-------- Supplied information --------
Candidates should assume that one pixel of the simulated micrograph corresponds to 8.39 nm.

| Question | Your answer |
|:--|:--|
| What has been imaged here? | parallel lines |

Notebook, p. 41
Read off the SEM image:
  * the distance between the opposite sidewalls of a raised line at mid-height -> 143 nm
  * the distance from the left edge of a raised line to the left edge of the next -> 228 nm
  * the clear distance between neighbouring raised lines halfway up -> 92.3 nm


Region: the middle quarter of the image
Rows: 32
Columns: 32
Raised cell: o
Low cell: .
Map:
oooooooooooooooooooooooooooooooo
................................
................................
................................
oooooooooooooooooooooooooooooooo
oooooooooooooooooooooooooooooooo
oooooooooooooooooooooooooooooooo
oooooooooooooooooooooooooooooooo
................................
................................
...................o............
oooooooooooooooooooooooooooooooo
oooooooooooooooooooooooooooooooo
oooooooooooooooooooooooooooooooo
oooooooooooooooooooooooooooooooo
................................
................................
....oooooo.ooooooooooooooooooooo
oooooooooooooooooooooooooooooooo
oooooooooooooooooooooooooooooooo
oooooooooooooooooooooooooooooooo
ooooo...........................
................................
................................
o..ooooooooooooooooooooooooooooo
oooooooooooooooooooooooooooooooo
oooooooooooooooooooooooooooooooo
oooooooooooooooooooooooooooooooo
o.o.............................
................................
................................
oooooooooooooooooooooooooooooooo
--------

→ Action item: Needed here are the exact lines from the start of the material through the line that contains "next -> 228 nm", and no others.

→ Worked solution:
Candidates should assume that one pixel of the simulated micrograph corresponds to 8.39 nm.

| Question | Your answer |
|:--|:--|
| What has been imaged here? | parallel lines |

Notebook, p. 41
Read off the SEM image:
  * the distance between the opposite sidewalls of a raised line at mid-height -> 143 nm
  * the distance from the left edge of a raised line to the left edge of the next -> 228 nm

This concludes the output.